● ASSIGNED TASK: Type the entries out once more. Match them exactly.

** DATA EXTRACTS follows **

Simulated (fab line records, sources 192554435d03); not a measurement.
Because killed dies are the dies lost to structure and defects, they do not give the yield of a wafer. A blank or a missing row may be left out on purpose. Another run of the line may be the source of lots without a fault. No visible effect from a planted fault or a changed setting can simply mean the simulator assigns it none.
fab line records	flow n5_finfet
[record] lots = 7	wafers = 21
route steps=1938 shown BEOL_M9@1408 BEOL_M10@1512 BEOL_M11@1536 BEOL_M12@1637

** End of DATA EXTRACTS **

● SOLUTION:
Simulated (fab line records, sources 192554435d03); not a measurement.
Because killed dies are the dies lost to structure and defects, they do not give the yield of a wafer. A blank or a missing row may be left out on purpose. Another run of the line may be the source of lots without a fault. No visible effect from a planted fault or a changed setting can simply mean the simulator assigns it none.
fab line records	flow n5_finfet
[record] lots = 7	wafers = 21
route steps=1938 shown BEOL_M9@1408 BEOL_M10@1512 BEOL_M11@1536 BEOL_M12@1637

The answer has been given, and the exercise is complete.